Dataset excerpts:
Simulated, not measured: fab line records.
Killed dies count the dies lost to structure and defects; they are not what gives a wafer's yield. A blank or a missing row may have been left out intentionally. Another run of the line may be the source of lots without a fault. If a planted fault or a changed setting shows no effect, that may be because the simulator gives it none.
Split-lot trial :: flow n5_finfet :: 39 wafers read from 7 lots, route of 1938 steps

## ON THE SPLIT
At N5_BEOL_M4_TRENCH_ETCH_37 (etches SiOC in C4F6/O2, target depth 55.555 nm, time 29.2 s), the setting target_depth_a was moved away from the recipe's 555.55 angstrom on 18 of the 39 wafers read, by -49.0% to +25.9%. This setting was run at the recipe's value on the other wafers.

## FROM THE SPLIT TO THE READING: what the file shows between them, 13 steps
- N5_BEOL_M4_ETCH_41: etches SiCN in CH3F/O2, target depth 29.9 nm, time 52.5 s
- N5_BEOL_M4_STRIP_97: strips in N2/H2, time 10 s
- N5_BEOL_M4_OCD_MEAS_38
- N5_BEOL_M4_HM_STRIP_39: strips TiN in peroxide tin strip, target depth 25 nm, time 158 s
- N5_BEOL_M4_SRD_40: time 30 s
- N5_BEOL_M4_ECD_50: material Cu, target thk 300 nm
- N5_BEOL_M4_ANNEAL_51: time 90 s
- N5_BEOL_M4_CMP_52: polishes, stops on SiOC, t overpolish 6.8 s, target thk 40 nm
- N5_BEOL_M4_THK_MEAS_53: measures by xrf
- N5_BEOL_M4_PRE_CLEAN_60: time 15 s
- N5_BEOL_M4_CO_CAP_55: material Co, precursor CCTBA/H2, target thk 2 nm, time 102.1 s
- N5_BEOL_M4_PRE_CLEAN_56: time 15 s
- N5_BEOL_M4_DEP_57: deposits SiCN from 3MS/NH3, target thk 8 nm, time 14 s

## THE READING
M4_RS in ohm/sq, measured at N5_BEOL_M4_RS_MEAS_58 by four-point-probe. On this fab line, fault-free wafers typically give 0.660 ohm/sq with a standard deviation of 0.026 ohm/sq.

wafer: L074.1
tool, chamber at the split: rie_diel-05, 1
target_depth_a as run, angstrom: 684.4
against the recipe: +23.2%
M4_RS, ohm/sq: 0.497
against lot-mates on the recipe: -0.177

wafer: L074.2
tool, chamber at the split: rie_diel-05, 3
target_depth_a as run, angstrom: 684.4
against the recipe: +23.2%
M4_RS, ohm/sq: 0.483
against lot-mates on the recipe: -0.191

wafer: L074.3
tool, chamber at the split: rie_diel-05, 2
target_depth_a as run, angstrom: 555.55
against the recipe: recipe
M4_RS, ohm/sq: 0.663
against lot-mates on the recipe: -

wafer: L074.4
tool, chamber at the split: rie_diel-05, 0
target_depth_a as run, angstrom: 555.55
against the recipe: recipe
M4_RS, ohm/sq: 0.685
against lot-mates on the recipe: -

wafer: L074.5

Action item:
Your answer must be the lines above from the one containing "- N5_BEOL_M4_ETCH_41: etches" to the one containing "wafer: L074.4", both included, restated word for word.

Response box:
- N5_BEOL_M4_ETCH_41: etches SiCN in CH3F/O2, target depth 29.9 nm, time 52.5 s
- N5_BEOL_M4_STRIP_97: strips in N2/H2, time 10 s
- N5_BEOL_M4_OCD_MEAS_38
- N5_BEOL_M4_HM_STRIP_39: strips TiN in peroxide tin strip, target depth 25 nm, time 158 s
- N5_BEOL_M4_SRD_40: time 30 s
- N5_BEOL_M4_ECD_50: material Cu, target thk 300 nm
- N5_BEOL_M4_ANNEAL_51: time 90 s
- N5_BEOL_M4_CMP_52: polishes, stops on SiOC, t overpolish 6.8 s, target thk 40 nm
- N5_BEOL_M4_THK_MEAS_53: measures by xrf
- N5_BEOL_M4_PRE_CLEAN_60: time 15 s
- N5_BEOL_M4_CO_CAP_55: material Co, precursor CCTBA/H2, target thk 2 nm, time 102.1 s
- N5_BEOL_M4_PRE_CLEAN_56: time 15 s
- N5_BEOL_M4_DEP_57: deposits SiCN from 3MS/NH3, target thk 8 nm, time 14 s

## THE READING
M4_RS in ohm/sq, measured at N5_BEOL_M4_RS_MEAS_58 by four-point-probe. On this fab line, fault-free wafers typically give 0.660 ohm/sq with a standard deviation of 0.026 ohm/sq.

wafer: L074.1
tool, chamber at the split: rie_diel-05, 1
target_depth_a as run, angstrom: 684.4
against the recipe: +23.2%
M4_RS, ohm/sq: 0.497
against lot-mates on the recipe: -0.177

wafer: L074.2
tool, chamber at the split: rie_diel-05, 3
target_depth_a as run, angstrom: 684.4
against the recipe: +23.2%
M4_RS, ohm/sq: 0.483
against lot-mates on the recipe: -0.191

wafer: L074.3
tool, chamber at the split: rie_diel-05, 2
target_depth_a as run, angstrom: 555.55
against the recipe: recipe
M4_RS, ohm/sq: 0.663
against lot-mates on the recipe: -

wafer: L074.4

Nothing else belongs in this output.